________________________________________

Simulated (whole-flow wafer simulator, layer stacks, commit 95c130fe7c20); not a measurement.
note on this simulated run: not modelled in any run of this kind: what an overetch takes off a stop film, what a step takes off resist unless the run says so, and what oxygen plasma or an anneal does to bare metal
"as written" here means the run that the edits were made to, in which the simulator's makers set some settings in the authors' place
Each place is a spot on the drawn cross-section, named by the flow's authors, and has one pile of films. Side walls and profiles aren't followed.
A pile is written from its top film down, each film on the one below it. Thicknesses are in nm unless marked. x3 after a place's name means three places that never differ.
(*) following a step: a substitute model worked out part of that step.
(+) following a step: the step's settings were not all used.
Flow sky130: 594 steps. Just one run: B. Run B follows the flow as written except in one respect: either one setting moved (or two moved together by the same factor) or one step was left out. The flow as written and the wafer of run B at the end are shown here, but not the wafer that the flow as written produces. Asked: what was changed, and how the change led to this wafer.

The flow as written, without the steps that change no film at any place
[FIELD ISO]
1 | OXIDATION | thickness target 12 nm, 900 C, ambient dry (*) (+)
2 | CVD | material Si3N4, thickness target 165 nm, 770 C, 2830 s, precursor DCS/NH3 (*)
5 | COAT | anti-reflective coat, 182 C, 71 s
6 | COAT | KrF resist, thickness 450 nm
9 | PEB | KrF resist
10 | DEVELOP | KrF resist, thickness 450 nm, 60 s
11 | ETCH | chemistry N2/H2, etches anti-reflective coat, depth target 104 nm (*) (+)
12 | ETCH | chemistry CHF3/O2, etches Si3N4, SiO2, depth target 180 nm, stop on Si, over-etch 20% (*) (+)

________________________________________

— Assigned task —
Could you restate, word for word, the lines above from the one with "10 | DEVELOP" to the one with "11 | ETCH |", both included?

— Reply —
10 | DEVELOP | KrF resist, thickness 450 nm, 60 s
11 | ETCH | chemistry N2/H2, etches anti-reflective coat, depth target 104 nm (*) (+)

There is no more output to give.